>>>>>

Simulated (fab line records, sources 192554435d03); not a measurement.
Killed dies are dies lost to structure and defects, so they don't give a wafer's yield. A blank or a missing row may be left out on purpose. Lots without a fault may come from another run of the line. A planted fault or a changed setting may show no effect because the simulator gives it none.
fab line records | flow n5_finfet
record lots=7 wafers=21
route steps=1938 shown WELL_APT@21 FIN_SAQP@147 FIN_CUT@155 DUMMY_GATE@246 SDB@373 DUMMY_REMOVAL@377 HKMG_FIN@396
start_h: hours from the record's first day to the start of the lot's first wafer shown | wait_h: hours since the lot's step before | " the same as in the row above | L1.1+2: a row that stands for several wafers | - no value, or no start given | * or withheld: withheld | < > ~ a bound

<<<<<

> _Exercise_: Provide all the records again, word for word.

> _Result_:
Simulated (fab line records, sources 192554435d03); not a measurement.
Killed dies are dies lost to structure and defects, so they don't give a wafer's yield. A blank or a missing row may be left out on purpose. Lots without a fault may come from another run of the line. A planted fault or a changed setting may show no effect because the simulator gives it none.
fab line records | flow n5_finfet
record lots=7 wafers=21
route steps=1938 shown WELL_APT@21 FIN_SAQP@147 FIN_CUT@155 DUMMY_GATE@246 SDB@373 DUMMY_REMOVAL@377 HKMG_FIN@396
start_h: hours from the record's first day to the start of the lot's first wafer shown | wait_h: hours since the lot's step before | " the same as in the row above | L1.1+2: a row that stands for several wafers | - no value, or no start given | * or withheld: withheld | < > ~ a bound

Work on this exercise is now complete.